Required action
Reproduce the records word for word, from the first line to the line containing "Relief map for".

Data extract
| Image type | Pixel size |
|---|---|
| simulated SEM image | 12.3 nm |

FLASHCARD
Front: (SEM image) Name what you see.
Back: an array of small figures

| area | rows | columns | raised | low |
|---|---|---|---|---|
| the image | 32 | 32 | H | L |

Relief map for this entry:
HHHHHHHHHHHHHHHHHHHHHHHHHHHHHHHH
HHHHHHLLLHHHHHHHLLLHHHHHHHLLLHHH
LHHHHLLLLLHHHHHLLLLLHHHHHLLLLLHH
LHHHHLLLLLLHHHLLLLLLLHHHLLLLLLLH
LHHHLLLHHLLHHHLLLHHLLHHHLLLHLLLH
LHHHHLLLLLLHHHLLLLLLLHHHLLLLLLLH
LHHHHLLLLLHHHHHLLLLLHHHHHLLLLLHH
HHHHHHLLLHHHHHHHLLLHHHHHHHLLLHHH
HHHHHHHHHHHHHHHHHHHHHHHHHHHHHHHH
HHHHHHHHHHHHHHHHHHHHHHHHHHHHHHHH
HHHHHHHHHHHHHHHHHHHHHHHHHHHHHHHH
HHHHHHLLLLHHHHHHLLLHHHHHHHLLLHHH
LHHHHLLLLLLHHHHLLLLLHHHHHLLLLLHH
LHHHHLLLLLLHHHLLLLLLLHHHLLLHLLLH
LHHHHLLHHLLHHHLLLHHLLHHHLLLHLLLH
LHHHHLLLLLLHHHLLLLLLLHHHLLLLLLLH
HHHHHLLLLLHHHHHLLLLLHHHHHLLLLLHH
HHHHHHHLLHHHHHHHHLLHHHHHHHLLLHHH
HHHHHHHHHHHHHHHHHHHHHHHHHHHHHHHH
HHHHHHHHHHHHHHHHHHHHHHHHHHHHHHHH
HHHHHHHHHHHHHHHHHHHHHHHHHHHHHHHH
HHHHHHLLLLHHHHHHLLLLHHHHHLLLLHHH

Written solution
| Image type | Pixel size |
|---|---|
| simulated SEM image | 12.3 nm |

FLASHCARD
Front: (SEM image) Name what you see.
Back: an array of small figures

| area | rows | columns | raised | low |
|---|---|---|---|---|
| the image | 32 | 32 | H | L |

Relief map for this entry:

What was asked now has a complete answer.